→ Required action
Your output should be the lines of the data that follow, reproduced exactly from the first through the line bearing "of its cells.".

··· Supplied information ···
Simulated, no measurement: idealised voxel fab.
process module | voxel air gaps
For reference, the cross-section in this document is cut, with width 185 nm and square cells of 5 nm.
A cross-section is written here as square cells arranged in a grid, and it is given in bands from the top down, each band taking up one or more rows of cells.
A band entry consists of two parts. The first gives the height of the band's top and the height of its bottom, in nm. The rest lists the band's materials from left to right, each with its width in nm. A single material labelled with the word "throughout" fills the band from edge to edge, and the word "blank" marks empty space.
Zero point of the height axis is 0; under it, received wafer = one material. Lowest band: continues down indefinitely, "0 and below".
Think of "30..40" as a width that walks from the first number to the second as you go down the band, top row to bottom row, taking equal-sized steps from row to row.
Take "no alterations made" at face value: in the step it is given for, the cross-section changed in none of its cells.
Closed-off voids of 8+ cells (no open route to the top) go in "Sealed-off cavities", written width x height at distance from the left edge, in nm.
···

→ Response
Simulated, no measurement: idealised voxel fab.
process module | voxel air gaps
For reference, the cross-section in this document is cut, with width 185 nm and square cells of 5 nm.
A cross-section is written here as square cells arranged in a grid, and it is given in bands from the top down, each band taking up one or more rows of cells.
A band entry consists of two parts. The first gives the height of the band's top and the height of its bottom, in nm. The rest lists the band's materials from left to right, each with its width in nm. A single material labelled with the word "throughout" fills the band from edge to edge, and the word "blank" marks empty space.
Zero point of the height axis is 0; under it, received wafer = one material. Lowest band: continues down indefinitely, "0 and below".
Think of "30..40" as a width that walks from the first number to the second as you go down the band, top row to bottom row, taking equal-sized steps from row to row.
Take "no alterations made" at face value: in the step it is given for, the cross-section changed in none of its cells.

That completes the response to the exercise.